(Listed entries)
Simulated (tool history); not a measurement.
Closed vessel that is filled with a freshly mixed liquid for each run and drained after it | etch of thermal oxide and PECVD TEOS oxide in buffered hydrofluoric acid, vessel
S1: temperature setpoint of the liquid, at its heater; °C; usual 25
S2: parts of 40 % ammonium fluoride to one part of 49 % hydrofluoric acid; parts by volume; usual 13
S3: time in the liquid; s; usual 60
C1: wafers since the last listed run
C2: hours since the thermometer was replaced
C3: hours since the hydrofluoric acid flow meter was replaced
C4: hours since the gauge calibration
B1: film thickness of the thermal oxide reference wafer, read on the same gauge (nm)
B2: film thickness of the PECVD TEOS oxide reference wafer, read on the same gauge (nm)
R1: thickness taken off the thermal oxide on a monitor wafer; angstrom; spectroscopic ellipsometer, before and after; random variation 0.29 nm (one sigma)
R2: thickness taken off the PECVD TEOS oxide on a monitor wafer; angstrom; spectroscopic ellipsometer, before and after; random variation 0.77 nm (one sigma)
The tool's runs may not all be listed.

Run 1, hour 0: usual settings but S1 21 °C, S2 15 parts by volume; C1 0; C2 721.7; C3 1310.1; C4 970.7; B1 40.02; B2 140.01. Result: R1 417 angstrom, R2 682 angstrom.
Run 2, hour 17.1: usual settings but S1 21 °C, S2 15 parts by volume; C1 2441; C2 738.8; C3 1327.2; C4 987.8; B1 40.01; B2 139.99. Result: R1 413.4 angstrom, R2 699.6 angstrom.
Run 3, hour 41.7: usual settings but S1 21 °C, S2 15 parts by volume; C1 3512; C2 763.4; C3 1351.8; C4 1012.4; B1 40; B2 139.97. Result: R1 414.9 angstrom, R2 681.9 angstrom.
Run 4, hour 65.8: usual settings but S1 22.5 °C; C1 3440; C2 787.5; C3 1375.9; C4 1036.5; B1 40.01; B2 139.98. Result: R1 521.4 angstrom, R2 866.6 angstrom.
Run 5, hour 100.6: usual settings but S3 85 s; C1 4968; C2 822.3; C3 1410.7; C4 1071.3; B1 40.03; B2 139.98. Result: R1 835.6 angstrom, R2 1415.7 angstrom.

(Work instruction) Return only the lines above that run from the opening line through the line containing "C2: hours since the thermometer was replaced", exactly as written.

(Answer space)
Simulated (tool history); not a measurement.
Closed vessel that is filled with a freshly mixed liquid for each run and drained after it | etch of thermal oxide and PECVD TEOS oxide in buffered hydrofluoric acid, vessel
S1: temperature setpoint of the liquid, at its heater; °C; usual 25
S2: parts of 40 % ammonium fluoride to one part of 49 % hydrofluoric acid; parts by volume; usual 13
S3: time in the liquid; s; usual 60
C1: wafers since the last listed run
C2: hours since the thermometer was replaced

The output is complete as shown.